*Requirement*: Begin with the first line of the entries below and reproduce each line exactly, ending with the line that holds "closed voids: empty".

*Material provided*:
────────────────────

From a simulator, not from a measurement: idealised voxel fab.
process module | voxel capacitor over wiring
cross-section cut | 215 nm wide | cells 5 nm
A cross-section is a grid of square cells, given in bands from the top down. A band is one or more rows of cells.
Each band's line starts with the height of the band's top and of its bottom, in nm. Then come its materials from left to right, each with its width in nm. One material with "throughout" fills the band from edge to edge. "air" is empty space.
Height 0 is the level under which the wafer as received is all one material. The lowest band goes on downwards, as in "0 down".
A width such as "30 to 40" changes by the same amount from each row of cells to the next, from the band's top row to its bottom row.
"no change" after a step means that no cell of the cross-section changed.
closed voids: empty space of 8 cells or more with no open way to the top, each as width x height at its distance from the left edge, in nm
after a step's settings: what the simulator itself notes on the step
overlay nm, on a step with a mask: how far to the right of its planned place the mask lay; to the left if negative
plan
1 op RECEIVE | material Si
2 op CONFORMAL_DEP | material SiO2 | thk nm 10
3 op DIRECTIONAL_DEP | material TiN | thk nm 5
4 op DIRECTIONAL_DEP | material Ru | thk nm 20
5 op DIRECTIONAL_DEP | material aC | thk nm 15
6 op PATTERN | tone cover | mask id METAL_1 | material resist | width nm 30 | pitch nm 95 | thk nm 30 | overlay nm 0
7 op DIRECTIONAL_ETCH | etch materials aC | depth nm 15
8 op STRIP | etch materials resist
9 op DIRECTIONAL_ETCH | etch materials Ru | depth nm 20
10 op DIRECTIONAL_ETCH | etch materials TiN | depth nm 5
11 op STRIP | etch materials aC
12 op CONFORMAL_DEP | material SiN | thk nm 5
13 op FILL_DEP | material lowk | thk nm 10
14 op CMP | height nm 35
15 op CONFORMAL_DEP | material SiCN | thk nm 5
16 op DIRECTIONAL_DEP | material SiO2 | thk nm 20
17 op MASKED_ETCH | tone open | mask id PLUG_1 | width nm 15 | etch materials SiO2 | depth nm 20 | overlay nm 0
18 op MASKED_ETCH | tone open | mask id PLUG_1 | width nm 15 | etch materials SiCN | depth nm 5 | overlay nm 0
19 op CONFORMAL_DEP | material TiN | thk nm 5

────────────────────

*Exercise solution*:
From a simulator, not from a measurement: idealised voxel fab.
process module | voxel capacitor over wiring
cross-section cut | 215 nm wide | cells 5 nm
A cross-section is a grid of square cells, given in bands from the top down. A band is one or more rows of cells.
Each band's line starts with the height of the band's top and of its bottom, in nm. Then come its materials from left to right, each with its width in nm. One material with "throughout" fills the band from edge to edge. "air" is empty space.
Height 0 is the level under which the wafer as received is all one material. The lowest band goes on downwards, as in "0 down".
A width such as "30 to 40" changes by the same amount from each row of cells to the next, from the band's top row to its bottom row.
"no change" after a step means that no cell of the cross-section changed.
closed voids: empty space of 8 cells or more with no open way to the top, each as width x height at its distance from the left edge, in nm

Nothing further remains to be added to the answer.